**Data listing**.
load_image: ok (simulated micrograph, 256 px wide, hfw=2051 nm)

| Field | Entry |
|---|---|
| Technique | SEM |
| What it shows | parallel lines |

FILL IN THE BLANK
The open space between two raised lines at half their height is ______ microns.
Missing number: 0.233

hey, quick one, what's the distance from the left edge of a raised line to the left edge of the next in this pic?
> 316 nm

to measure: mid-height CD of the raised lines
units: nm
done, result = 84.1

**Exercise**. Copy out the records in full, matching every line character for character.

**Task answer**.
load_image: ok (simulated micrograph, 256 px wide, hfw=2051 nm)

| Field | Entry |
|---|---|
| Technique | SEM |
| What it shows | parallel lines |

FILL IN THE BLANK
The open space between two raised lines at half their height is ______ microns.
Missing number: 0.233

hey, quick one, what's the distance from the left edge of a raised line to the left edge of the next in this pic?
> 316 nm

to measure: mid-height CD of the raised lines
units: nm
done, result = 84.1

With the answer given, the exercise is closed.